**Records shown**:
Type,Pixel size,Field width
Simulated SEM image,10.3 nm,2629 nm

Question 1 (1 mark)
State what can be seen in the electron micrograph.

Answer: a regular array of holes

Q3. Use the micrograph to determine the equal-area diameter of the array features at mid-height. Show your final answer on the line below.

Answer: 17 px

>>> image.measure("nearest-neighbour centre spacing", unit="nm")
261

**Work instruction**:
Return the whole listing exactly as it reads.

**Reply**:
Type,Pixel size,Field width
Simulated SEM image,10.3 nm,2629 nm

Question 1 (1 mark)
State what can be seen in the electron micrograph.

Answer: a regular array of holes

Q3. Use the micrograph to determine the equal-area diameter of the array features at mid-height. Show your final answer on the line below.

Answer: 17 px

>>> image.measure("nearest-neighbour centre spacing", unit="nm")
261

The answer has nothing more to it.